(Beginning of Source material)

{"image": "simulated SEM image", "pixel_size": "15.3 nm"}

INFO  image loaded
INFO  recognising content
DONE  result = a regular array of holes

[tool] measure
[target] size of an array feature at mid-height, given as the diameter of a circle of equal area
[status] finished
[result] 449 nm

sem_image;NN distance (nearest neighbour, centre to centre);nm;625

(End of Source material)

Work instruction
Print every line of the records above without a single difference.

Answer area
{"image": "simulated SEM image", "pixel_size": "15.3 nm"}

INFO  image loaded
INFO  recognising content
DONE  result = a regular array of holes

[tool] measure
[target] size of an array feature at mid-height, given as the diameter of a circle of equal area
[status] finished
[result] 449 nm

sem_image;NN distance (nearest neighbour, centre to centre);nm;625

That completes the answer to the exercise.